ASSIGNMENT:
In the records below, find the line holding "54 STRIP: chemistry O2 (*)" and the line holding "57 COAT: thickness 900 nm (*)". Set down both, with every line between them, exactly.

DATASET EXTRACT:
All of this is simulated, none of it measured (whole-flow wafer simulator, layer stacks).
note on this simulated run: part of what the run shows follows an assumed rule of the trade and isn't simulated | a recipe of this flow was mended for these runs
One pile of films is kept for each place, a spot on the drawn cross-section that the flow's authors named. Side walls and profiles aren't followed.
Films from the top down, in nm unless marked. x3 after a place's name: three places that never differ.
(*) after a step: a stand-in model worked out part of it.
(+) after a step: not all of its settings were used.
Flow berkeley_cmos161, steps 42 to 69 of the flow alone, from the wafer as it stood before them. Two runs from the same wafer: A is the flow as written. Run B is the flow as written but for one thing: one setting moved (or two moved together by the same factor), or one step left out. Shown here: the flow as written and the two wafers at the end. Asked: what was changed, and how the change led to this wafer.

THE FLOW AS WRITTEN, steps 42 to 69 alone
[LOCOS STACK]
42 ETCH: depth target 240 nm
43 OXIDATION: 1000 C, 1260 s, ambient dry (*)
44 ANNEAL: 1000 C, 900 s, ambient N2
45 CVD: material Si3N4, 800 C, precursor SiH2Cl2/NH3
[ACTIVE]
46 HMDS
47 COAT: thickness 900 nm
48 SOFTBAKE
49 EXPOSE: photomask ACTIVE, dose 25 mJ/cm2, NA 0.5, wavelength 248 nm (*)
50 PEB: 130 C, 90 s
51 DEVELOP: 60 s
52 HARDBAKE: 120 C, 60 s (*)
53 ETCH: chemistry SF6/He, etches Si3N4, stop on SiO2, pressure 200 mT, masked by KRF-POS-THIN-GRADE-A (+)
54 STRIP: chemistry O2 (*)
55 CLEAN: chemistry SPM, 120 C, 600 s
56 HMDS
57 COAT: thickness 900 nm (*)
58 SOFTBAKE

RESPONSE BOX:
54 STRIP: chemistry O2 (*)
55 CLEAN: chemistry SPM, 120 C, 600 s
56 HMDS
57 COAT: thickness 900 nm (*)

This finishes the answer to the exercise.